[Brief]:
What you return should match the data exactly, from the first line to the last.

═══ Supplied records

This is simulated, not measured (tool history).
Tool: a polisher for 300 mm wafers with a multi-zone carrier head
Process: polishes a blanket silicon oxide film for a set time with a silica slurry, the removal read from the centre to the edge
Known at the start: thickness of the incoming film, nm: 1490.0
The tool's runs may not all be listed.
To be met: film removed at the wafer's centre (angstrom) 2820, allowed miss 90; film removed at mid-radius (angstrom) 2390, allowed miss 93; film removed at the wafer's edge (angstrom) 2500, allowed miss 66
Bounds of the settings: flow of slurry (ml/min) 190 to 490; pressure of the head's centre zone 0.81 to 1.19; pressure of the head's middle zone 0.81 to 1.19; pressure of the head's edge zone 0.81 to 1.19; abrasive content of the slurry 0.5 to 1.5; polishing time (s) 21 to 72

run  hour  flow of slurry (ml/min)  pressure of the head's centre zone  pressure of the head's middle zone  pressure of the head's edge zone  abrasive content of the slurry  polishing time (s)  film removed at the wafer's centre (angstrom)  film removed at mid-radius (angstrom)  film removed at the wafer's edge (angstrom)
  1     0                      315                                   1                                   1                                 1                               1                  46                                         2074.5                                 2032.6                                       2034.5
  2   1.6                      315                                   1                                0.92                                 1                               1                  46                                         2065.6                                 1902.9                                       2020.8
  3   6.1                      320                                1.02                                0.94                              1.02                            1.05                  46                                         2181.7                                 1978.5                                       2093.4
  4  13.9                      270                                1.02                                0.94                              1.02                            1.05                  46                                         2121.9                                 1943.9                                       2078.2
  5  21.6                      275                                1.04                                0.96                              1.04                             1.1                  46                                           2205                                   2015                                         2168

══════

[Written response]:
This is simulated, not measured (tool history).
Tool: a polisher for 300 mm wafers with a multi-zone carrier head
Process: polishes a blanket silicon oxide film for a set time with a silica slurry, the removal read from the centre to the edge
Known at the start: thickness of the incoming film, nm: 1490.0
The tool's runs may not all be listed.
To be met: film removed at the wafer's centre (angstrom) 2820, allowed miss 90; film removed at mid-radius (angstrom) 2390, allowed miss 93; film removed at the wafer's edge (angstrom) 2500, allowed miss 66
Bounds of the settings: flow of slurry (ml/min) 190 to 490; pressure of the head's centre zone 0.81 to 1.19; pressure of the head's middle zone 0.81 to 1.19; pressure of the head's edge zone 0.81 to 1.19; abrasive content of the slurry 0.5 to 1.5; polishing time (s) 21 to 72

run  hour  flow of slurry (ml/min)  pressure of the head's centre zone  pressure of the head's middle zone  pressure of the head's edge zone  abrasive content of the slurry  polishing time (s)  film removed at the wafer's centre (angstrom)  film removed at mid-radius (angstrom)  film removed at the wafer's edge (angstrom)
  1     0                      315                                   1                                   1                                 1                               1                  46                                         2074.5                                 2032.6                                       2034.5
  2   1.6                      315                                   1                                0.92                                 1                               1                  46                                         2065.6                                 1902.9                                       2020.8
  3   6.1                      320                                1.02                                0.94                              1.02                            1.05                  46                                         2181.7                                 1978.5                                       2093.4
  4  13.9                      270                                1.02                                0.94                              1.02                            1.05                  46                                         2121.9                                 1943.9                                       2078.2
  5  21.6                      275                                1.04                                0.96                              1.04                             1.1                  46                                           2205                                   2015                                         2168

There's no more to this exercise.